********************
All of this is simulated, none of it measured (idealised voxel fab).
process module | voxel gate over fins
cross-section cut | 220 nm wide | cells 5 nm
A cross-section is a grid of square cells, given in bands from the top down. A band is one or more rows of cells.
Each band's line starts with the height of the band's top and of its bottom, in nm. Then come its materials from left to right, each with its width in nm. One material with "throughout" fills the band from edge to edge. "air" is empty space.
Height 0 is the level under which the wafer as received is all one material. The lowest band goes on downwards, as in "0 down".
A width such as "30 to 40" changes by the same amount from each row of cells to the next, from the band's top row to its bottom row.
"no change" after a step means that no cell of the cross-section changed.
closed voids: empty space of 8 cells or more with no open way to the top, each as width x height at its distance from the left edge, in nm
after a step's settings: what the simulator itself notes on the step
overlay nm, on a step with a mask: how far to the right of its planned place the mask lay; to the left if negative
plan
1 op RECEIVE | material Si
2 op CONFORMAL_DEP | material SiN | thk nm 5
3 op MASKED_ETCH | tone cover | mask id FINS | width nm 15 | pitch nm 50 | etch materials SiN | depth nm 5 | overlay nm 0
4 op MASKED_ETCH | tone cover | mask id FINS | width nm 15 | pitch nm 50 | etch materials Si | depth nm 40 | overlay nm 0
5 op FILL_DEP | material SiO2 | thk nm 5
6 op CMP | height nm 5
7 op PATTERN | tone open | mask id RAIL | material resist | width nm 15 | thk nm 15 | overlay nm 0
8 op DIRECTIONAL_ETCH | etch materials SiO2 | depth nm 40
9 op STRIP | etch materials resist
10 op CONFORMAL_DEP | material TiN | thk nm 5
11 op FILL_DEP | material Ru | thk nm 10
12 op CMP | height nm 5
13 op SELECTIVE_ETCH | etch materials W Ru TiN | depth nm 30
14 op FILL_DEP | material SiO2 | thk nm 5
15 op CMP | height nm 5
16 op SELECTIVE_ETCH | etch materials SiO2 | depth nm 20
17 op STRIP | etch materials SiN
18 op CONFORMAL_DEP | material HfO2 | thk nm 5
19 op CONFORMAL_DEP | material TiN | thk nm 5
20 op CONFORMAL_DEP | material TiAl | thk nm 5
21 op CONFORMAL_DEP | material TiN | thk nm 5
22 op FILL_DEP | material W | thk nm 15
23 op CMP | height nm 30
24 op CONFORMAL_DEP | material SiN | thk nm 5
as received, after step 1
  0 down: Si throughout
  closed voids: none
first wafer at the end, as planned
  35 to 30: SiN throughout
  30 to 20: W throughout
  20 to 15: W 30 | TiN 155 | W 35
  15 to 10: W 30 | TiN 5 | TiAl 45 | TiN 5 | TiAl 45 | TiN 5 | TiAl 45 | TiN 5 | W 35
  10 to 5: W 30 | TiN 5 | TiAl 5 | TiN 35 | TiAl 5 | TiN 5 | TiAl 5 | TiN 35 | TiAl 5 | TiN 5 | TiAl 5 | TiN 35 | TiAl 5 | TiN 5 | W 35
********************

# Work item
Exactly the lines from the start of the entries through the one bearing "10 op CONFORMAL_DEP | material TiN | thk nm 5" are to be output, with both ends included.

# Result
All of this is simulated, none of it measured (idealised voxel fab).
process module | voxel gate over fins
cross-section cut | 220 nm wide | cells 5 nm
A cross-section is a grid of square cells, given in bands from the top down. A band is one or more rows of cells.
Each band's line starts with the height of the band's top and of its bottom, in nm. Then come its materials from left to right, each with its width in nm. One material with "throughout" fills the band from edge to edge. "air" is empty space.
Height 0 is the level under which the wafer as received is all one material. The lowest band goes on downwards, as in "0 down".
A width such as "30 to 40" changes by the same amount from each row of cells to the next, from the band's top row to its bottom row.
"no change" after a step means that no cell of the cross-section changed.
closed voids: empty space of 8 cells or more with no open way to the top, each as width x height at its distance from the left edge, in nm
after a step's settings: what the simulator itself notes on the step
overlay nm, on a step with a mask: how far to the right of its planned place the mask lay; to the left if negative
plan
1 op RECEIVE | material Si
2 op CONFORMAL_DEP | material SiN | thk nm 5
3 op MASKED_ETCH | tone cover | mask id FINS | width nm 15 | pitch nm 50 | etch materials SiN | depth nm 5 | overlay nm 0
4 op MASKED_ETCH | tone cover | mask id FINS | width nm 15 | pitch nm 50 | etch materials Si | depth nm 40 | overlay nm 0
5 op FILL_DEP | material SiO2 | thk nm 5
6 op CMP | height nm 5
7 op PATTERN | tone open | mask id RAIL | material resist | width nm 15 | thk nm 15 | overlay nm 0
8 op DIRECTIONAL_ETCH | etch materials SiO2 | depth nm 40
9 op STRIP | etch materials resist
10 op CONFORMAL_DEP | material TiN | thk nm 5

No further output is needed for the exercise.